EXERCISE
I need the lines below from the one with "I can see the" down to the one with "I went through" reproduced exactly, both ends included, and nothing else.

SUPPLIED DATA
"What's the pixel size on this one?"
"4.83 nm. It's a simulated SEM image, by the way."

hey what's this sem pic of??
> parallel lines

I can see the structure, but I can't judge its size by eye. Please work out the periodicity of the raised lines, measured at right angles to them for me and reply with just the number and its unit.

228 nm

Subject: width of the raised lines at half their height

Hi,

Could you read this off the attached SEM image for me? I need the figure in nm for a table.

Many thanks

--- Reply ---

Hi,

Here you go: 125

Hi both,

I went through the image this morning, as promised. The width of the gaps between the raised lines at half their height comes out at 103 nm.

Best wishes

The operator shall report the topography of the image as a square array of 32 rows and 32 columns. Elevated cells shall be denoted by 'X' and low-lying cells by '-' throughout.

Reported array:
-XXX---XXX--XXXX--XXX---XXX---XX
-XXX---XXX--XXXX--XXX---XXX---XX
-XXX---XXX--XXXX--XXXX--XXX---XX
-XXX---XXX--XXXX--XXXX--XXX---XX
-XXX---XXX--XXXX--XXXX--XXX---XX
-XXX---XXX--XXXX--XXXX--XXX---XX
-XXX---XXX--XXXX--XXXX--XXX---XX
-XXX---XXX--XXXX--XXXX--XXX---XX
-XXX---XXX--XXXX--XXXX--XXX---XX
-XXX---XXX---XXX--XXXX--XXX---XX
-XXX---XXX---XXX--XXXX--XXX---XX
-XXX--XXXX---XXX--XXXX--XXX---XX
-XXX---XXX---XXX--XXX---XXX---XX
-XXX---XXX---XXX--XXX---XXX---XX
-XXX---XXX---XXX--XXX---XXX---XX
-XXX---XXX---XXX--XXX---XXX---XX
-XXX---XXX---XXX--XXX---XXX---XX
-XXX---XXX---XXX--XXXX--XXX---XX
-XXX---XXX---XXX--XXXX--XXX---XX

ANSWER SECTION
I can see the structure, but I can't judge its size by eye. Please work out the periodicity of the raised lines, measured at right angles to them for me and reply with just the number and its unit.

228 nm

Subject: width of the raised lines at half their height

Hi,

Could you read this off the attached SEM image for me? I need the figure in nm for a table.

Many thanks

--- Reply ---

Hi,

Here you go: 125

Hi both,

I went through the image this morning, as promised. The width of the gaps between the raised lines at half their height comes out at 103 nm.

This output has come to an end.